....................
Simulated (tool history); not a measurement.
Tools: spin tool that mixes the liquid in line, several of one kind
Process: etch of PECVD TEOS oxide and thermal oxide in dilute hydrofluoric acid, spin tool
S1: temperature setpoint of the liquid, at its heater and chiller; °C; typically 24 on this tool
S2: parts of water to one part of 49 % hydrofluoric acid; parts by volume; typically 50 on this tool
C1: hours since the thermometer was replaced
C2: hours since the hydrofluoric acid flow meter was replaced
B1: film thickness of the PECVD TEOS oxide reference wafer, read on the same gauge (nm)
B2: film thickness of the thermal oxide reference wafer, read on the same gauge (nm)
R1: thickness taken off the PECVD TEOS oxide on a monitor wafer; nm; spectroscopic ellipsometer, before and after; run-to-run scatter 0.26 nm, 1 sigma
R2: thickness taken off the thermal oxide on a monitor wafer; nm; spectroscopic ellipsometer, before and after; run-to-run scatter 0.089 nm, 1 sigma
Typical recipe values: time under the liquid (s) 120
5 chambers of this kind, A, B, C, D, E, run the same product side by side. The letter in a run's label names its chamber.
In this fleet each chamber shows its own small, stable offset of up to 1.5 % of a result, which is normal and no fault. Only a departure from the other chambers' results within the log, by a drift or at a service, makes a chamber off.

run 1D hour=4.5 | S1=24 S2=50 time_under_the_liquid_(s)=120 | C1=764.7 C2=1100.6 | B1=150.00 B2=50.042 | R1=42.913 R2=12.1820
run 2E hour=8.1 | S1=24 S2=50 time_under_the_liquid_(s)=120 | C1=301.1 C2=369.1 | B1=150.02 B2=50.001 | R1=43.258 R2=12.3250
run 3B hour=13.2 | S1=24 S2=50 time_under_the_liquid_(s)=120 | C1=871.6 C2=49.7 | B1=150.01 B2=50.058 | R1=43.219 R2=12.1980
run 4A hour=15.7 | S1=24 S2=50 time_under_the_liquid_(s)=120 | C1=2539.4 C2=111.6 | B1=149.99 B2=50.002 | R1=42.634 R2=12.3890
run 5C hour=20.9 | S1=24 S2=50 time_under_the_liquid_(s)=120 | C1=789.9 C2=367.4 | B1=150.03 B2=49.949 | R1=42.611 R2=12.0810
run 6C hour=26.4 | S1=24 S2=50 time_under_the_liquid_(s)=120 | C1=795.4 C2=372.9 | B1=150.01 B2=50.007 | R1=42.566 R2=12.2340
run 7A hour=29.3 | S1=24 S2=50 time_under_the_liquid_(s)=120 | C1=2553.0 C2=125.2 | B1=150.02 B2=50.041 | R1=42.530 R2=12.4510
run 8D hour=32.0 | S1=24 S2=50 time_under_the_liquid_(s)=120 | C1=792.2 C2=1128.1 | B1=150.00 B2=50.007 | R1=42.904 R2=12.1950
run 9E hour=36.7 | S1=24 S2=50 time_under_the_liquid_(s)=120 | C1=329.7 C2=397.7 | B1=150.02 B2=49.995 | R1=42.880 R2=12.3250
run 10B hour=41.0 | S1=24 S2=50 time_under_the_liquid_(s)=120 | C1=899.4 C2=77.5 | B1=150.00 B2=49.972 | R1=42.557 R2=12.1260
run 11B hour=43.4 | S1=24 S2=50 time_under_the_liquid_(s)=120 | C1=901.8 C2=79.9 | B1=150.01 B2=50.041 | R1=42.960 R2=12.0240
....................

Assigned task:
Copy out the listing above, line by line and exactly, from its first line to the line holding "R1: thickness taken", inclusive.

Response:
Simulated (tool history); not a measurement.
Tools: spin tool that mixes the liquid in line, several of one kind
Process: etch of PECVD TEOS oxide and thermal oxide in dilute hydrofluoric acid, spin tool
S1: temperature setpoint of the liquid, at its heater and chiller; °C; typically 24 on this tool
S2: parts of water to one part of 49 % hydrofluoric acid; parts by volume; typically 50 on this tool
C1: hours since the thermometer was replaced
C2: hours since the hydrofluoric acid flow meter was replaced
B1: film thickness of the PECVD TEOS oxide reference wafer, read on the same gauge (nm)
B2: film thickness of the thermal oxide reference wafer, read on the same gauge (nm)
R1: thickness taken off the PECVD TEOS oxide on a monitor wafer; nm; spectroscopic ellipsometer, before and after; run-to-run scatter 0.26 nm, 1 sigma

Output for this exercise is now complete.